◆ **Listed records**
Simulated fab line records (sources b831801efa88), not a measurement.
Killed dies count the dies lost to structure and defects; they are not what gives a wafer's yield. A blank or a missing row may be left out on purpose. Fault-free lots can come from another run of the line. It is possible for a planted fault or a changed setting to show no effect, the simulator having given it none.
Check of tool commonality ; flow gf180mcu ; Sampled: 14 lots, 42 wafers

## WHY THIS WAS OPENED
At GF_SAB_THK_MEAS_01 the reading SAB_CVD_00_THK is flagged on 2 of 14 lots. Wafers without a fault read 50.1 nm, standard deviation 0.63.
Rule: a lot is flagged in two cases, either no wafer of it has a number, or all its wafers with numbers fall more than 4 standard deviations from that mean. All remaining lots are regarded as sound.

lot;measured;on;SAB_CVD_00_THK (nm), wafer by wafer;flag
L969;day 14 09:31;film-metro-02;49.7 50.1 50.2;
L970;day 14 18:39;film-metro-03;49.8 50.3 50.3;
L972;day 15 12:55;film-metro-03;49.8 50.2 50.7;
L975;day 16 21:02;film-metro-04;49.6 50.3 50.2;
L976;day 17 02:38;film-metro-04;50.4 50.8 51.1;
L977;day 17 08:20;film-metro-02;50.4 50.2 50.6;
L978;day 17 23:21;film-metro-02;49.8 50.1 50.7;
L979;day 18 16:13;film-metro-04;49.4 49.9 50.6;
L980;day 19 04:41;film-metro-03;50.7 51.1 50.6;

◆ **Requirement**
Beginning at the top of the records above, transcribe each line exactly up to and including the line that holds "L979;day 18 16:13;film-metro-04;49.4".

◆ **Written answer**
Simulated fab line records (sources b831801efa88), not a measurement.
Killed dies count the dies lost to structure and defects; they are not what gives a wafer's yield. A blank or a missing row may be left out on purpose. Fault-free lots can come from another run of the line. It is possible for a planted fault or a changed setting to show no effect, the simulator having given it none.
Check of tool commonality ; flow gf180mcu ; Sampled: 14 lots, 42 wafers

## WHY THIS WAS OPENED
At GF_SAB_THK_MEAS_01 the reading SAB_CVD_00_THK is flagged on 2 of 14 lots. Wafers without a fault read 50.1 nm, standard deviation 0.63.
Rule: a lot is flagged in two cases, either no wafer of it has a number, or all its wafers with numbers fall more than 4 standard deviations from that mean. All remaining lots are regarded as sound.

lot;measured;on;SAB_CVD_00_THK (nm), wafer by wafer;flag
L969;day 14 09:31;film-metro-02;49.7 50.1 50.2;
L970;day 14 18:39;film-metro-03;49.8 50.3 50.3;
L972;day 15 12:55;film-metro-03;49.8 50.2 50.7;
L975;day 16 21:02;film-metro-04;49.6 50.3 50.2;
L976;day 17 02:38;film-metro-04;50.4 50.8 51.1;
L977;day 17 08:20;film-metro-02;50.4 50.2 50.6;
L978;day 17 23:21;film-metro-02;49.8 50.1 50.7;
L979;day 18 16:13;film-metro-04;49.4 49.9 50.6;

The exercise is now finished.